EXTRACTED ENTRIES –
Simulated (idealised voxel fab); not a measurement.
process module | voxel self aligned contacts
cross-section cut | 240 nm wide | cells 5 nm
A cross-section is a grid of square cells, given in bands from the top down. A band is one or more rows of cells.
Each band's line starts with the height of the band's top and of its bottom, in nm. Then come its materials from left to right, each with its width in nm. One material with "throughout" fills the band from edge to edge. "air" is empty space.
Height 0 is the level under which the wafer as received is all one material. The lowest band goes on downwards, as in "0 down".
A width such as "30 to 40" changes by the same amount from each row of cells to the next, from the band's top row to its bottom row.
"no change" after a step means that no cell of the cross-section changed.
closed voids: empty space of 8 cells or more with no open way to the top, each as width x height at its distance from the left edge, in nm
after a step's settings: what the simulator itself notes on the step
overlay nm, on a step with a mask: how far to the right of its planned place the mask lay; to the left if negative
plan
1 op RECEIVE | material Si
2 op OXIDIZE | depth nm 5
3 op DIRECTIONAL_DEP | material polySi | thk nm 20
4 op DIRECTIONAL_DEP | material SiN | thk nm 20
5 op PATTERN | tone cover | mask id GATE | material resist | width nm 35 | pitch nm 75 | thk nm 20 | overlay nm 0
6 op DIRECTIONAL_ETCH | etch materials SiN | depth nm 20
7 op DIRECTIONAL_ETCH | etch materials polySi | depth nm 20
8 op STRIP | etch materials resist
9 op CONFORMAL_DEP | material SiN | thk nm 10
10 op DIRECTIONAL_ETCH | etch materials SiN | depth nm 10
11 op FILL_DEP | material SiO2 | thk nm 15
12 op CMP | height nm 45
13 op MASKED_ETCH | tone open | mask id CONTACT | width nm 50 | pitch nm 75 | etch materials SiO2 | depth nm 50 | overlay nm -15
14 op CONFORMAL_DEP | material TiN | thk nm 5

WORK ITEM – Using the entries above, extract exactly the span from the line with "closed voids: empty" to the line with "8 op STRIP | etch materials resist", both lines included; leave out everything else.

WORKED SOLUTION –
closed voids: empty space of 8 cells or more with no open way to the top, each as width x height at its distance from the left edge, in nm
after a step's settings: what the simulator itself notes on the step
overlay nm, on a step with a mask: how far to the right of its planned place the mask lay; to the left if negative
plan
1 op RECEIVE | material Si
2 op OXIDIZE | depth nm 5
3 op DIRECTIONAL_DEP | material polySi | thk nm 20
4 op DIRECTIONAL_DEP | material SiN | thk nm 20
5 op PATTERN | tone cover | mask id GATE | material resist | width nm 35 | pitch nm 75 | thk nm 20 | overlay nm 0
6 op DIRECTIONAL_ETCH | etch materials SiN | depth nm 20
7 op DIRECTIONAL_ETCH | etch materials polySi | depth nm 20
8 op STRIP | etch materials resist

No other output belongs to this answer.